*Entries provided*.
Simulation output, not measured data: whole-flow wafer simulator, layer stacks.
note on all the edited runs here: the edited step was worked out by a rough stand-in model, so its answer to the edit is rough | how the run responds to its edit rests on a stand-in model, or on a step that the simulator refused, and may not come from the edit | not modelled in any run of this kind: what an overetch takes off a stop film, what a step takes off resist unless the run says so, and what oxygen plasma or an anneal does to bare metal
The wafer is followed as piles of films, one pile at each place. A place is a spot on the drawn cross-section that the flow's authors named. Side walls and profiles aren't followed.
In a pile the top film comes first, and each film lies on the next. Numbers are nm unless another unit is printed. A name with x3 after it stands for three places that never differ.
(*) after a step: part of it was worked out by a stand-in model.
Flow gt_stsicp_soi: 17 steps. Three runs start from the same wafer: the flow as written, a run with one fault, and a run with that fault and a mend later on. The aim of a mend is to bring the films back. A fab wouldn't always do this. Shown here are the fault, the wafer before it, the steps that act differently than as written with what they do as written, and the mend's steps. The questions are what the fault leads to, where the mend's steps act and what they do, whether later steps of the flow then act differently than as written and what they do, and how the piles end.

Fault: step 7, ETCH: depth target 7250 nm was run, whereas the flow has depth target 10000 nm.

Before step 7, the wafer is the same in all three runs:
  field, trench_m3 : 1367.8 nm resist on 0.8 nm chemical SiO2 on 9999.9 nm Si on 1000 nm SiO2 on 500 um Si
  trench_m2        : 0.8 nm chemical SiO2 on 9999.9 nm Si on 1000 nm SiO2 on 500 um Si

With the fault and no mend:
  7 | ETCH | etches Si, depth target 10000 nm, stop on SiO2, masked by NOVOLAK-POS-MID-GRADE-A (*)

*Task item*. Please retype all of the records above exactly as they are.

*Your response*.
Simulation output, not measured data: whole-flow wafer simulator, layer stacks.
note on all the edited runs here: the edited step was worked out by a rough stand-in model, so its answer to the edit is rough | how the run responds to its edit rests on a stand-in model, or on a step that the simulator refused, and may not come from the edit | not modelled in any run of this kind: what an overetch takes off a stop film, what a step takes off resist unless the run says so, and what oxygen plasma or an anneal does to bare metal
The wafer is followed as piles of films, one pile at each place. A place is a spot on the drawn cross-section that the flow's authors named. Side walls and profiles aren't followed.
In a pile the top film comes first, and each film lies on the next. Numbers are nm unless another unit is printed. A name with x3 after it stands for three places that never differ.
(*) after a step: part of it was worked out by a stand-in model.
Flow gt_stsicp_soi: 17 steps. Three runs start from the same wafer: the flow as written, a run with one fault, and a run with that fault and a mend later on. The aim of a mend is to bring the films back. A fab wouldn't always do this. Shown here are the fault, the wafer before it, the steps that act differently than as written with what they do as written, and the mend's steps. The questions are what the fault leads to, where the mend's steps act and what they do, whether later steps of the flow then act differently than as written and what they do, and how the piles end.

Fault: step 7, ETCH: depth target 7250 nm was run, whereas the flow has depth target 10000 nm.

Before step 7, the wafer is the same in all three runs:
  field, trench_m3 : 1367.8 nm resist on 0.8 nm chemical SiO2 on 9999.9 nm Si on 1000 nm SiO2 on 500 um Si
  trench_m2        : 0.8 nm chemical SiO2 on 9999.9 nm Si on 1000 nm SiO2 on 500 um Si

With the fault and no mend:
  7 | ETCH | etches Si, depth target 10000 nm, stop on SiO2, masked by NOVOLAK-POS-MID-GRADE-A (*)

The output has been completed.